Task item: Each of the entries beneath this task should be written out exactly.

Given information:
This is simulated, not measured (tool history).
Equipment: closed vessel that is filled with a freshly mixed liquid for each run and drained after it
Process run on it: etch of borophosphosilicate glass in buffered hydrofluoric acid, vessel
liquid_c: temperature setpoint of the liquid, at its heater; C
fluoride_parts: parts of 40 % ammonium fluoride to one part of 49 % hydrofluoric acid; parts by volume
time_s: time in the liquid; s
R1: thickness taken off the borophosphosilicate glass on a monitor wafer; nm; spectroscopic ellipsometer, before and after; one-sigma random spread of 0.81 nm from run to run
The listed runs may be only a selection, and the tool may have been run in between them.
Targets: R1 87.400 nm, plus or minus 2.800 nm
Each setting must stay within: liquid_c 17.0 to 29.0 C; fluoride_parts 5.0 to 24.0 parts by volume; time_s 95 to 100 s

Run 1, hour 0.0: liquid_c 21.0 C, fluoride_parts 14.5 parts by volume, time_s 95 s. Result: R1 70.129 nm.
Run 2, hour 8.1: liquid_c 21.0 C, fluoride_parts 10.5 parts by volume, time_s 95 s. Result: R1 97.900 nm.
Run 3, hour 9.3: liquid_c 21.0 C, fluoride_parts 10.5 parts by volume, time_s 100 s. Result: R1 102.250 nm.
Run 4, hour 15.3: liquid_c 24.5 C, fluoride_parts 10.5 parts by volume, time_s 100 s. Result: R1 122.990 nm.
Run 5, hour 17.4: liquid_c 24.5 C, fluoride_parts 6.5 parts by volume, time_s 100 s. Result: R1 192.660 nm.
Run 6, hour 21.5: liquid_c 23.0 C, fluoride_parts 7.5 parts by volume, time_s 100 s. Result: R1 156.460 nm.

Exercise result:
This is simulated, not measured (tool history).
Equipment: closed vessel that is filled with a freshly mixed liquid for each run and drained after it
Process run on it: etch of borophosphosilicate glass in buffered hydrofluoric acid, vessel
liquid_c: temperature setpoint of the liquid, at its heater; C
fluoride_parts: parts of 40 % ammonium fluoride to one part of 49 % hydrofluoric acid; parts by volume
time_s: time in the liquid; s
R1: thickness taken off the borophosphosilicate glass on a monitor wafer; nm; spectroscopic ellipsometer, before and after; one-sigma random spread of 0.81 nm from run to run
The listed runs may be only a selection, and the tool may have been run in between them.
Targets: R1 87.400 nm, plus or minus 2.800 nm
Each setting must stay within: liquid_c 17.0 to 29.0 C; fluoride_parts 5.0 to 24.0 parts by volume; time_s 95 to 100 s

Run 1, hour 0.0: liquid_c 21.0 C, fluoride_parts 14.5 parts by volume, time_s 95 s. Result: R1 70.129 nm.
Run 2, hour 8.1: liquid_c 21.0 C, fluoride_parts 10.5 parts by volume, time_s 95 s. Result: R1 97.900 nm.
Run 3, hour 9.3: liquid_c 21.0 C, fluoride_parts 10.5 parts by volume, time_s 100 s. Result: R1 102.250 nm.
Run 4, hour 15.3: liquid_c 24.5 C, fluoride_parts 10.5 parts by volume, time_s 100 s. Result: R1 122.990 nm.
Run 5, hour 17.4: liquid_c 24.5 C, fluoride_parts 6.5 parts by volume, time_s 100 s. Result: R1 192.660 nm.
Run 6, hour 21.5: liquid_c 23.0 C, fluoride_parts 7.5 parts by volume, time_s 100 s. Result: R1 156.460 nm.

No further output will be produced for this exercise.